• **Requirement**:
Copy all records verbatim.

══ Data section ══

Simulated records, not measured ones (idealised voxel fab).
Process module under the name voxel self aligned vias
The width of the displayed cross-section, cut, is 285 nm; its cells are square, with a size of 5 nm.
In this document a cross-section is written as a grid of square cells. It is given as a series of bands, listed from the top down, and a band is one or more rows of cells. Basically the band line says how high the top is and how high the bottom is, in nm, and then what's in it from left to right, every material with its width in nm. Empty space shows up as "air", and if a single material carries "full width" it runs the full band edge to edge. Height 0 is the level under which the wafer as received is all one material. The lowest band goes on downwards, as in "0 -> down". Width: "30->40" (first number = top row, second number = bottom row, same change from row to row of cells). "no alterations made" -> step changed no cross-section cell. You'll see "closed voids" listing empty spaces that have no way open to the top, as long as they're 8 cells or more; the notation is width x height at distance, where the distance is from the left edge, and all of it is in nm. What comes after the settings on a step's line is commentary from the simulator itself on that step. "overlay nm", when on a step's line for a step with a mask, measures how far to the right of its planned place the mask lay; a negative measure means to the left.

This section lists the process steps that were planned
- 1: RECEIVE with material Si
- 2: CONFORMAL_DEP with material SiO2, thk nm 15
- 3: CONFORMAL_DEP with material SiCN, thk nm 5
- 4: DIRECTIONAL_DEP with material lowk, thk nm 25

═══

• **Your response**:
Simulated records, not measured ones (idealised voxel fab).
Process module under the name voxel self aligned vias
The width of the displayed cross-section, cut, is 285 nm; its cells are square, with a size of 5 nm.
In this document a cross-section is written as a grid of square cells. It is given as a series of bands, listed from the top down, and a band is one or more rows of cells. Basically the band line says how high the top is and how high the bottom is, in nm, and then what's in it from left to right, every material with its width in nm. Empty space shows up as "air", and if a single material carries "full width" it runs the full band edge to edge. Height 0 is the level under which the wafer as received is all one material. The lowest band goes on downwards, as in "0 -> down". Width: "30->40" (first number = top row, second number = bottom row, same change from row to row of cells). "no alterations made" -> step changed no cross-section cell. You'll see "closed voids" listing empty spaces that have no way open to the top, as long as they're 8 cells or more; the notation is width x height at distance, where the distance is from the left edge, and all of it is in nm. What comes after the settings on a step's line is commentary from the simulator itself on that step. "overlay nm", when on a step's line for a step with a mask, measures how far to the right of its planned place the mask lay; a negative measure means to the left.

This section lists the process steps that were planned
- 1: RECEIVE with material Si
- 2: CONFORMAL_DEP with material SiO2, thk nm 15
- 3: CONFORMAL_DEP with material SiCN, thk nm 5
- 4: DIRECTIONAL_DEP with material lowk, thk nm 25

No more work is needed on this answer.